§ Extracted information
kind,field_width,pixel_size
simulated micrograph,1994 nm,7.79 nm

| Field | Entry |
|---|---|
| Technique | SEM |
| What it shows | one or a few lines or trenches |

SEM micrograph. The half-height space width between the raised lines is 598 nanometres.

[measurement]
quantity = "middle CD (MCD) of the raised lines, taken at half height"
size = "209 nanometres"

§ Exercise
Write out the material from the first line to the last, exactly.

§ Result
kind,field_width,pixel_size
simulated micrograph,1994 nm,7.79 nm

| Field | Entry |
|---|---|
| Technique | SEM |
| What it shows | one or a few lines or trenches |

SEM micrograph. The half-height space width between the raised lines is 598 nanometres.

[measurement]
quantity = "middle CD (MCD) of the raised lines, taken at half height"
size = "209 nanometres"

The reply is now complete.